>>>
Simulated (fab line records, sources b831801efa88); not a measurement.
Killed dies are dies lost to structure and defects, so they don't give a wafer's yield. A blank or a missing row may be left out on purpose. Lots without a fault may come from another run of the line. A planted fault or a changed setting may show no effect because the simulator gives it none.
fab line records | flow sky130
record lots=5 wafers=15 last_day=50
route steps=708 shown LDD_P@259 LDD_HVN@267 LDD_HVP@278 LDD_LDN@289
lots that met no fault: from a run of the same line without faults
<<<

[TASK ITEM] Retype the entries exactly, please. Leave no line out.

[EXERCISE RESULT]
Simulated (fab line records, sources b831801efa88); not a measurement.
Killed dies are dies lost to structure and defects, so they don't give a wafer's yield. A blank or a missing row may be left out on purpose. Lots without a fault may come from another run of the line. A planted fault or a changed setting may show no effect because the simulator gives it none.
fab line records | flow sky130
record lots=5 wafers=15 last_day=50
route steps=708 shown LDD_P@259 LDD_HVN@267 LDD_HVP@278 LDD_LDN@289
lots that met no fault: from a run of the same line without faults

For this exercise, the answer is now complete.